##########

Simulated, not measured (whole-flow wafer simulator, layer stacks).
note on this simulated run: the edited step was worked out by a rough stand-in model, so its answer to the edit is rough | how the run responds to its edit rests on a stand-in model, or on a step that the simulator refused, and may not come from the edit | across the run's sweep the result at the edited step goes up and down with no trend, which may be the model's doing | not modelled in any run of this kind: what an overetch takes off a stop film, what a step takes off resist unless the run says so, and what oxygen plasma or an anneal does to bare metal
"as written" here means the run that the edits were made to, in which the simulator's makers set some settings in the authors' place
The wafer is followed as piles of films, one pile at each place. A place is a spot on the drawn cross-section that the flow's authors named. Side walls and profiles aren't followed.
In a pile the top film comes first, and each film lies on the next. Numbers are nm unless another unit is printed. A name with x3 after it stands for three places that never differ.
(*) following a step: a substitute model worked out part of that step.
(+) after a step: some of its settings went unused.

##########

# Work instruction
Print only the lines from the top of the data above down to the line holding "(*) following a", inclusive.

# Problem solution
Simulated, not measured (whole-flow wafer simulator, layer stacks).
note on this simulated run: the edited step was worked out by a rough stand-in model, so its answer to the edit is rough | how the run responds to its edit rests on a stand-in model, or on a step that the simulator refused, and may not come from the edit | across the run's sweep the result at the edited step goes up and down with no trend, which may be the model's doing | not modelled in any run of this kind: what an overetch takes off a stop film, what a step takes off resist unless the run says so, and what oxygen plasma or an anneal does to bare metal
"as written" here means the run that the edits were made to, in which the simulator's makers set some settings in the authors' place
The wafer is followed as piles of films, one pile at each place. A place is a spot on the drawn cross-section that the flow's authors named. Side walls and profiles aren't followed.
In a pile the top film comes first, and each film lies on the next. Numbers are nm unless another unit is printed. A name with x3 after it stands for three places that never differ.
(*) following a step: a substitute model worked out part of that step.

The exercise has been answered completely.